• [Assigned task]
Your task is to quote the records from their first line through the line containing "Look at the", with nothing added or left out.

• [Dataset excerpts]
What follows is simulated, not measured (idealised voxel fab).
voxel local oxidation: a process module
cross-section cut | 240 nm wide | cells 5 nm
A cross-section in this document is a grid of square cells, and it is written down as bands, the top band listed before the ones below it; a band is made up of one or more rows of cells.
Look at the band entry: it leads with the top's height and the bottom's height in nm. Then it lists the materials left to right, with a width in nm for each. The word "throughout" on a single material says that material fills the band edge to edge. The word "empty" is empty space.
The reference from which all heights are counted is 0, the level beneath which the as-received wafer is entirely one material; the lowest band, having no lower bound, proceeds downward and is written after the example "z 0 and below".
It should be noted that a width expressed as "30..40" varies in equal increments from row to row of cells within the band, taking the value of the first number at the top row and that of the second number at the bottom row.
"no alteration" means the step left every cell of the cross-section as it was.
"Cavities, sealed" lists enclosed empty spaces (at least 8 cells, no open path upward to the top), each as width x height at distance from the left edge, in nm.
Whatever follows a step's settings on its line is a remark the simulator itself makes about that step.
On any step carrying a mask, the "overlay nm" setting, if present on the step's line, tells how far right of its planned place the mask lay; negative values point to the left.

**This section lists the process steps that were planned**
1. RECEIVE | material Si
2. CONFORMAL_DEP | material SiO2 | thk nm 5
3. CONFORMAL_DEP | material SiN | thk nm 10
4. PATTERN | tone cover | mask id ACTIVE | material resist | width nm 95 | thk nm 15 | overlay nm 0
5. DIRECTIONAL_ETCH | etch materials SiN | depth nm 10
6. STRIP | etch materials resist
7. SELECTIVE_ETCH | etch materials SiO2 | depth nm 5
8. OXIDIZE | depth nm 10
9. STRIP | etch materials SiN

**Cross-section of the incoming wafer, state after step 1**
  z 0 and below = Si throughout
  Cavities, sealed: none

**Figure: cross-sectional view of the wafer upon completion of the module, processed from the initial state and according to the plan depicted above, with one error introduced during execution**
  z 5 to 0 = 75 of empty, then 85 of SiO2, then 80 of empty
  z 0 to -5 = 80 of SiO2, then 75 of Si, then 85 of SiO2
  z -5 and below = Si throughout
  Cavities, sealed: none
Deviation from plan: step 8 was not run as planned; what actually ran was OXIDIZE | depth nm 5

• [Exercise answer]
What follows is simulated, not measured (idealised voxel fab).
voxel local oxidation: a process module
cross-section cut | 240 nm wide | cells 5 nm
A cross-section in this document is a grid of square cells, and it is written down as bands, the top band listed before the ones below it; a band is made up of one or more rows of cells.
Look at the band entry: it leads with the top's height and the bottom's height in nm. Then it lists the materials left to right, with a width in nm for each. The word "throughout" on a single material says that material fills the band edge to edge. The word "empty" is empty space.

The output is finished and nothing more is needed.